Information shown:
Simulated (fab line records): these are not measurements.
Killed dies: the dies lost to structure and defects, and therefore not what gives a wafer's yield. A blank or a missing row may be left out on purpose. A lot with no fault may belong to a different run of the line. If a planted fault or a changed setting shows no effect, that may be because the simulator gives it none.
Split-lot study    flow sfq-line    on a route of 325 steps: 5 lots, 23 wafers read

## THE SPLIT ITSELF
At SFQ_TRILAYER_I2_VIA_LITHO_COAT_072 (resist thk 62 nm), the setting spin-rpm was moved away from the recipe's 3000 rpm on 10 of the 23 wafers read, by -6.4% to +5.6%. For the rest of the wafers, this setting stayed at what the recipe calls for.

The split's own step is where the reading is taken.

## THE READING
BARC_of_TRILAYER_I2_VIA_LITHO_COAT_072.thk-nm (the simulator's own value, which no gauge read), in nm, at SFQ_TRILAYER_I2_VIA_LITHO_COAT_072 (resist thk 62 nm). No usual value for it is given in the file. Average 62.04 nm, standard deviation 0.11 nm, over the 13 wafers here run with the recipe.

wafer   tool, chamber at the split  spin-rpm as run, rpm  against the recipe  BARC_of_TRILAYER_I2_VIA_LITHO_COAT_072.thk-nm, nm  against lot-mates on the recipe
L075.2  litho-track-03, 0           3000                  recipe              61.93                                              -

Task item: In the material above, locate the line containing "## THE SPLIT ITSELF" and the line containing "At SFQ_TRILAYER_I2_VIA_LITHO_COAT_072 (resist thk 62 nm), the". Transcribe exactly those two lines and every line between them, and nothing more.

Expected answer:
## THE SPLIT ITSELF
At SFQ_TRILAYER_I2_VIA_LITHO_COAT_072 (resist thk 62 nm), the setting spin-rpm was moved away from the recipe's 3000 rpm on 10 of the 23 wafers read, by -6.4% to +5.6%. For the rest of the wafers, this setting stayed at what the recipe calls for.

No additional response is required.